## [EXERCISE]
Nothing in the data should be left out or altered when it is retyped.

## [INFORMATION GIVEN]
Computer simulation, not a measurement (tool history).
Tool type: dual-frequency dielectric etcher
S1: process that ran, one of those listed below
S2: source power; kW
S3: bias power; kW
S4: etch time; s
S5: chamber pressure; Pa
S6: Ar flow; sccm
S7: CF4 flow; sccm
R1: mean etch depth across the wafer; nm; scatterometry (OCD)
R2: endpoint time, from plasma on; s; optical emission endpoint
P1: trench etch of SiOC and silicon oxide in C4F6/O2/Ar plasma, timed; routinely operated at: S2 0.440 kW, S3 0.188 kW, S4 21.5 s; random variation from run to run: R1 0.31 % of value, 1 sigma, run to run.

## [SOLUTION]
Computer simulation, not a measurement (tool history).
Tool type: dual-frequency dielectric etcher
S1: process that ran, one of those listed below
S2: source power; kW
S3: bias power; kW
S4: etch time; s
S5: chamber pressure; Pa
S6: Ar flow; sccm
S7: CF4 flow; sccm
R1: mean etch depth across the wafer; nm; scatterometry (OCD)
R2: endpoint time, from plasma on; s; optical emission endpoint
P1: trench etch of SiOC and silicon oxide in C4F6/O2/Ar plasma, timed; routinely operated at: S2 0.440 kW, S3 0.188 kW, S4 21.5 s; random variation from run to run: R1 0.31 % of value, 1 sigma, run to run.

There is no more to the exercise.